** Opening Information provided block **
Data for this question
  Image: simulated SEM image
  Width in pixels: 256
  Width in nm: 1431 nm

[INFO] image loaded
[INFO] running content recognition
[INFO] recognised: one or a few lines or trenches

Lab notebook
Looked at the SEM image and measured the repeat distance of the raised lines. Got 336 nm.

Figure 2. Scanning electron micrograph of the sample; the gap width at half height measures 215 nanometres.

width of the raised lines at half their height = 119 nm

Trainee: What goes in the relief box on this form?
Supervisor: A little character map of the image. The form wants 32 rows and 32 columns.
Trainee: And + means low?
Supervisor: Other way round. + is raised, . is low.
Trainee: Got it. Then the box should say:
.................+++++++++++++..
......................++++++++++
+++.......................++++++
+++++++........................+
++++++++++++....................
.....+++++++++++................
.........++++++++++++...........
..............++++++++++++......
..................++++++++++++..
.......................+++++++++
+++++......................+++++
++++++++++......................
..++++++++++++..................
** Closing Information provided block **

* Work order *
Everything in the records must be returned exactly.

* Written solution *
Data for this question
  Image: simulated SEM image
  Width in pixels: 256
  Width in nm: 1431 nm

[INFO] image loaded
[INFO] running content recognition
[INFO] recognised: one or a few lines or trenches

Lab notebook
Looked at the SEM image and measured the repeat distance of the raised lines. Got 336 nm.

Figure 2. Scanning electron micrograph of the sample; the gap width at half height measures 215 nanometres.

width of the raised lines at half their height = 119 nm

Trainee: What goes in the relief box on this form?
Supervisor: A little character map of the image. The form wants 32 rows and 32 columns.
Trainee: And + means low?
Supervisor: Other way round. + is raised, . is low.
Trainee: Got it. Then the box should say:
.................+++++++++++++..
......................++++++++++
+++.......................++++++
+++++++........................+
++++++++++++....................
.....+++++++++++................
.........++++++++++++...........
..............++++++++++++......
..................++++++++++++..
.......................+++++++++
+++++......................+++++
++++++++++......................
..++++++++++++..................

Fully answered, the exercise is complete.